______________________________

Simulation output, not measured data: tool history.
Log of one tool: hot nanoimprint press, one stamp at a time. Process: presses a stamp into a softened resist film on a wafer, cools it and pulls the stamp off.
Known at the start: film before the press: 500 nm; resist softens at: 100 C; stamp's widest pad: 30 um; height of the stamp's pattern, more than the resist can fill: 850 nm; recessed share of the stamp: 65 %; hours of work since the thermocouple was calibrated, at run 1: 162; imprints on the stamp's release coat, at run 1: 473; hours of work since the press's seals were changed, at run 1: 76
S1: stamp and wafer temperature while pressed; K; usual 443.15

______________________________

• _Exercise_: Set down the listing in full, keeping every word exactly as it is.

• _Exercise output_:
Simulation output, not measured data: tool history.
Log of one tool: hot nanoimprint press, one stamp at a time. Process: presses a stamp into a softened resist film on a wafer, cools it and pulls the stamp off.
Known at the start: film before the press: 500 nm; resist softens at: 100 C; stamp's widest pad: 30 um; height of the stamp's pattern, more than the resist can fill: 850 nm; recessed share of the stamp: 65 %; hours of work since the thermocouple was calibrated, at run 1: 162; imprints on the stamp's release coat, at run 1: 473; hours of work since the press's seals were changed, at run 1: 76
S1: stamp and wafer temperature while pressed; K; usual 443.15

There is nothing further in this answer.